INFORMATION SUPPLIED
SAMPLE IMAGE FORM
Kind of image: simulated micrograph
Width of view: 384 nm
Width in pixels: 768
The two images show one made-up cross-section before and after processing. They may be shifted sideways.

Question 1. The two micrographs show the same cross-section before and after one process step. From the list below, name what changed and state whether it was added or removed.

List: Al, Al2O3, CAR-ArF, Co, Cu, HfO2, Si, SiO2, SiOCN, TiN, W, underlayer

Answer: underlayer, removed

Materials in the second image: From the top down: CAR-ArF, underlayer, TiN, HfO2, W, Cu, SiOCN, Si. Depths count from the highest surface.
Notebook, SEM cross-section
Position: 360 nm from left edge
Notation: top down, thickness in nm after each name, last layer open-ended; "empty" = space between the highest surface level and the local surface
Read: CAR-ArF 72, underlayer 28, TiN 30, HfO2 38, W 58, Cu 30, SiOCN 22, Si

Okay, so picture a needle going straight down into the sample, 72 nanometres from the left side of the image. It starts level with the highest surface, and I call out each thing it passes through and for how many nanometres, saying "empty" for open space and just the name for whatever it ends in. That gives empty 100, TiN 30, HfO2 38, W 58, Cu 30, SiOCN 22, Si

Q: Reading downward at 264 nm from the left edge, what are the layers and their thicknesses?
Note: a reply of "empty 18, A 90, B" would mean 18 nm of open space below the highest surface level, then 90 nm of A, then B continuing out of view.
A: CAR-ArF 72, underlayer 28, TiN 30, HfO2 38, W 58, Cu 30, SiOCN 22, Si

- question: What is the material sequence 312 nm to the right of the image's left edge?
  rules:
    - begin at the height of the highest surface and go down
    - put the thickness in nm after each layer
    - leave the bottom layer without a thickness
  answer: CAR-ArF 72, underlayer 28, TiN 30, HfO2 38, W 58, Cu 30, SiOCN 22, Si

ACTIVITY
Please return every line from the first one in the records above down to the line containing "- leave the", including both, exactly as written and nothing more.

YOUR RESPONSE
SAMPLE IMAGE FORM
Kind of image: simulated micrograph
Width of view: 384 nm
Width in pixels: 768
The two images show one made-up cross-section before and after processing. They may be shifted sideways.

Question 1. The two micrographs show the same cross-section before and after one process step. From the list below, name what changed and state whether it was added or removed.

List: Al, Al2O3, CAR-ArF, Co, Cu, HfO2, Si, SiO2, SiOCN, TiN, W, underlayer

Answer: underlayer, removed

Materials in the second image: From the top down: CAR-ArF, underlayer, TiN, HfO2, W, Cu, SiOCN, Si. Depths count from the highest surface.
Notebook, SEM cross-section
Position: 360 nm from left edge
Notation: top down, thickness in nm after each name, last layer open-ended; "empty" = space between the highest surface level and the local surface
Read: CAR-ArF 72, underlayer 28, TiN 30, HfO2 38, W 58, Cu 30, SiOCN 22, Si

Okay, so picture a needle going straight down into the sample, 72 nanometres from the left side of the image. It starts level with the highest surface, and I call out each thing it passes through and for how many nanometres, saying "empty" for open space and just the name for whatever it ends in. That gives empty 100, TiN 30, HfO2 38, W 58, Cu 30, SiOCN 22, Si

Q: Reading downward at 264 nm from the left edge, what are the layers and their thicknesses?
Note: a reply of "empty 18, A 90, B" would mean 18 nm of open space below the highest surface level, then 90 nm of A, then B continuing out of view.
A: CAR-ArF 72, underlayer 28, TiN 30, HfO2 38, W 58, Cu 30, SiOCN 22, Si

- question: What is the material sequence 312 nm to the right of the image's left edge?
  rules:
    - begin at the height of the highest surface and go down
    - put the thickness in nm after each layer
    - leave the bottom layer without a thickness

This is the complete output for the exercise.